[Opening Material shown section]

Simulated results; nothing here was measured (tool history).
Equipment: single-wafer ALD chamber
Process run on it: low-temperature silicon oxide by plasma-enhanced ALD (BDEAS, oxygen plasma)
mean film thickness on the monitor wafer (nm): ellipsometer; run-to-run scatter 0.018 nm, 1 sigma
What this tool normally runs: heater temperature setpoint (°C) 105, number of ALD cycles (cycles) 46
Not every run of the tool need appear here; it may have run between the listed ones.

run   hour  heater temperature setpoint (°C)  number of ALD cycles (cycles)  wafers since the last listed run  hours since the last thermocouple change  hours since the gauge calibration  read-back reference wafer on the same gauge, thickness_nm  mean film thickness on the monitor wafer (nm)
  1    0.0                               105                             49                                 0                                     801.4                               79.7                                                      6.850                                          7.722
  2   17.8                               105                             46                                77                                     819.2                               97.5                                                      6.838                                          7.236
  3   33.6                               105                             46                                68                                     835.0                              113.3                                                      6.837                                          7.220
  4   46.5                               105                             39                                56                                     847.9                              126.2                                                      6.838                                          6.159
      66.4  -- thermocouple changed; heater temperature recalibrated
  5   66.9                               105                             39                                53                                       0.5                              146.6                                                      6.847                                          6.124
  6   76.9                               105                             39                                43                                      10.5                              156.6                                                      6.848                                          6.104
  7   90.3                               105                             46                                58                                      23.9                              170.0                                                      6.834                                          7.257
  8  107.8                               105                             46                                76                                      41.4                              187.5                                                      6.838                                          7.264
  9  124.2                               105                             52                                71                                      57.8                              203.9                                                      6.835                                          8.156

[Closing Material shown section]

* **Required action**: Please give an exact copy of the lines above, beginning with the line containing "mean film thickness on the monitor wafer (nm): ellipsometer;" and running through the line containing "Not every run", and of no other lines.

* **Response**:
mean film thickness on the monitor wafer (nm): ellipsometer; run-to-run scatter 0.018 nm, 1 sigma
What this tool normally runs: heater temperature setpoint (°C) 105, number of ALD cycles (cycles) 46
Not every run of the tool need appear here; it may have run between the listed ones.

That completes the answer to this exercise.